Brief
Copy every line of the data exactly, leaving nothing out.

[Data provided — start]
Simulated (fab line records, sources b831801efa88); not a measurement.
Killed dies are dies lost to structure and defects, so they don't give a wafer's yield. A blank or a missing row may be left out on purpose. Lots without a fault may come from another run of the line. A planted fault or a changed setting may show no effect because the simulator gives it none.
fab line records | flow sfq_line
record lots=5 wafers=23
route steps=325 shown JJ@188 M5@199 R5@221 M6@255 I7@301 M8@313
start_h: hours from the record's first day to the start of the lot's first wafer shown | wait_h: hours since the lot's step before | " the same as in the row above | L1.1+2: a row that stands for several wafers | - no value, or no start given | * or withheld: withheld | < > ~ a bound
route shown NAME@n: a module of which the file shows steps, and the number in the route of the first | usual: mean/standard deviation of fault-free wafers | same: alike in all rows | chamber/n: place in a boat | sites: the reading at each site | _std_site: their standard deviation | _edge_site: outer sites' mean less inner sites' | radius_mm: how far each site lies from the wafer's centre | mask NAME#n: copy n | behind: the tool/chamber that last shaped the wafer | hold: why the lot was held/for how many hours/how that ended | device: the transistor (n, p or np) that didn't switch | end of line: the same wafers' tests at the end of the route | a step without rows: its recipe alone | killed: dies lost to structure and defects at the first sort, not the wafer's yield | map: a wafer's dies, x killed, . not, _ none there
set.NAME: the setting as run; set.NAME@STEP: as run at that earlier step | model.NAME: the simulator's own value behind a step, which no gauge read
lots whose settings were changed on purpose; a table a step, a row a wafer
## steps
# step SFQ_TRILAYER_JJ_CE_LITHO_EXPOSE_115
[Data provided — finish]

Task output
Simulated (fab line records, sources b831801efa88); not a measurement.
Killed dies are dies lost to structure and defects, so they don't give a wafer's yield. A blank or a missing row may be left out on purpose. Lots without a fault may come from another run of the line. A planted fault or a changed setting may show no effect because the simulator gives it none.
fab line records | flow sfq_line
record lots=5 wafers=23
route steps=325 shown JJ@188 M5@199 R5@221 M6@255 I7@301 M8@313
start_h: hours from the record's first day to the start of the lot's first wafer shown | wait_h: hours since the lot's step before | " the same as in the row above | L1.1+2: a row that stands for several wafers | - no value, or no start given | * or withheld: withheld | < > ~ a bound
route shown NAME@n: a module of which the file shows steps, and the number in the route of the first | usual: mean/standard deviation of fault-free wafers | same: alike in all rows | chamber/n: place in a boat | sites: the reading at each site | _std_site: their standard deviation | _edge_site: outer sites' mean less inner sites' | radius_mm: how far each site lies from the wafer's centre | mask NAME#n: copy n | behind: the tool/chamber that last shaped the wafer | hold: why the lot was held/for how many hours/how that ended | device: the transistor (n, p or np) that didn't switch | end of line: the same wafers' tests at the end of the route | a step without rows: its recipe alone | killed: dies lost to structure and defects at the first sort, not the wafer's yield | map: a wafer's dies, x killed, . not, _ none there
set.NAME: the setting as run; set.NAME@STEP: as run at that earlier step | model.NAME: the simulator's own value behind a step, which no gauge read
lots whose settings were changed on purpose; a table a step, a row a wafer
## steps
# step SFQ_TRILAYER_JJ_CE_LITHO_EXPOSE_115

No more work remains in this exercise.